● ● ●

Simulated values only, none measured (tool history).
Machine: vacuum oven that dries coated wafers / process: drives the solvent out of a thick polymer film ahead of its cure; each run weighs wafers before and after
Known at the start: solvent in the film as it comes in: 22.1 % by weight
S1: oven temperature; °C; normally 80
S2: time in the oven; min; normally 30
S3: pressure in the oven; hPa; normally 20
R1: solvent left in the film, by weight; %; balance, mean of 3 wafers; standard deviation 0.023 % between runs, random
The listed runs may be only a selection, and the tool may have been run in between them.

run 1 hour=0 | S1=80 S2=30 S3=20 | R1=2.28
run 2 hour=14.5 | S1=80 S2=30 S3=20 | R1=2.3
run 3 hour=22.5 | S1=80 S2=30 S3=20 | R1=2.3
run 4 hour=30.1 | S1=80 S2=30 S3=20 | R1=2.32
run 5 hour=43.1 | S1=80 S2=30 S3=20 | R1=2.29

● ● ●

**WORK INSTRUCTION**
Could you repeat exactly the lines in the listing above from the one with "S2: time in the oven; min; normally 30" down to the one with "run 4 hour=30.1 | S1=80 S2=30 S3=20 | R1=2.32"? Include both of those lines.

**YOUR SOLUTION**
S2: time in the oven; min; normally 30
S3: pressure in the oven; hPa; normally 20
R1: solvent left in the film, by weight; %; balance, mean of 3 wafers; standard deviation 0.023 % between runs, random
The listed runs may be only a selection, and the tool may have been run in between them.

run 1 hour=0 | S1=80 S2=30 S3=20 | R1=2.28
run 2 hour=14.5 | S1=80 S2=30 S3=20 | R1=2.3
run 3 hour=22.5 | S1=80 S2=30 S3=20 | R1=2.3
run 4 hour=30.1 | S1=80 S2=30 S3=20 | R1=2.32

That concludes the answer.